_Task item_:
Quote the material below exactly as written, from the first line to the line that holds "It is cross-section", endpoints included.

********

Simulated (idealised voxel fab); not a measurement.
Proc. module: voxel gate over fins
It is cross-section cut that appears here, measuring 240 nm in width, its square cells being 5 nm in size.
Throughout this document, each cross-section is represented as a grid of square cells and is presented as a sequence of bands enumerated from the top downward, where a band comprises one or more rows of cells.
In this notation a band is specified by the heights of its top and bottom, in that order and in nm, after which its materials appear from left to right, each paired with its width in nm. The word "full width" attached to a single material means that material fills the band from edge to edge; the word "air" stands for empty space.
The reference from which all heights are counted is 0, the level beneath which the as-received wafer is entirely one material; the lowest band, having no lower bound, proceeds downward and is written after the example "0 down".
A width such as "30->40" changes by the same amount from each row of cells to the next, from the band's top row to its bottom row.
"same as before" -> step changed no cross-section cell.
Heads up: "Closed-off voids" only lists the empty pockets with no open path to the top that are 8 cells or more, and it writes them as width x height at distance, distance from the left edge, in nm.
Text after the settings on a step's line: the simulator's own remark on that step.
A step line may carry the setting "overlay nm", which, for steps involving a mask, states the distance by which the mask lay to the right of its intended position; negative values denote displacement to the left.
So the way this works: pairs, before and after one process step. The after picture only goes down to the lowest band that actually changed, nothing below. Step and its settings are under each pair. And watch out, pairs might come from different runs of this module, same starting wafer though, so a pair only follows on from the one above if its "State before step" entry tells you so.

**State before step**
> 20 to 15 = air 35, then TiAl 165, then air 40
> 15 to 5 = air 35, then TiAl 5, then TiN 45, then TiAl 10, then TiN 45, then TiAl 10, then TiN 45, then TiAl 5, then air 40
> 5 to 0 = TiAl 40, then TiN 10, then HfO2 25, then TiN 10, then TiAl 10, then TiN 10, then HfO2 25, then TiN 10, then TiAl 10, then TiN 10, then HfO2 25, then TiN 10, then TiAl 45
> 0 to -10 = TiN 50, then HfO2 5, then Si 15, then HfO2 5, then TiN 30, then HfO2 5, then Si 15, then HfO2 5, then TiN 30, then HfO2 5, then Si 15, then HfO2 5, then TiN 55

********

_Written response_:
Simulated (idealised voxel fab); not a measurement.
Proc. module: voxel gate over fins
It is cross-section cut that appears here, measuring 240 nm in width, its square cells being 5 nm in size.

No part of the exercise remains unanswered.